→ **Recorded information**
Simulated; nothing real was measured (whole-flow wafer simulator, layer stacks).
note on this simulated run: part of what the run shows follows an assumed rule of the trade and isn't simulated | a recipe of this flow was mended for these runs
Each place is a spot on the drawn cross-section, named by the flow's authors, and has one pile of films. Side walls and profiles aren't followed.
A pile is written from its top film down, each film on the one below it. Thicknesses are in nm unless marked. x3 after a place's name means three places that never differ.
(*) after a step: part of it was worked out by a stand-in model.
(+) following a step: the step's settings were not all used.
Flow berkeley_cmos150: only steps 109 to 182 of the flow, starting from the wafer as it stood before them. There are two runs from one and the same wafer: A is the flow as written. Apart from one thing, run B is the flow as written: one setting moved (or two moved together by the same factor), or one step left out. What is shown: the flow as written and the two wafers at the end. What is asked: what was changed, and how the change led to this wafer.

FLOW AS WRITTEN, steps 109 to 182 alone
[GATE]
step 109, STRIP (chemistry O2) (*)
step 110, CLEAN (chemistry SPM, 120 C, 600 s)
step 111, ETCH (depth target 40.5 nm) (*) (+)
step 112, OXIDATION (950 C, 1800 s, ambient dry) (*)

→ **Brief**
Word for word, reproduce the listing from its first line through the line that has "note on this" in it, and go no further.

→ **Solution**
Simulated; nothing real was measured (whole-flow wafer simulator, layer stacks).
note on this simulated run: part of what the run shows follows an assumed rule of the trade and isn't simulated | a recipe of this flow was mended for these runs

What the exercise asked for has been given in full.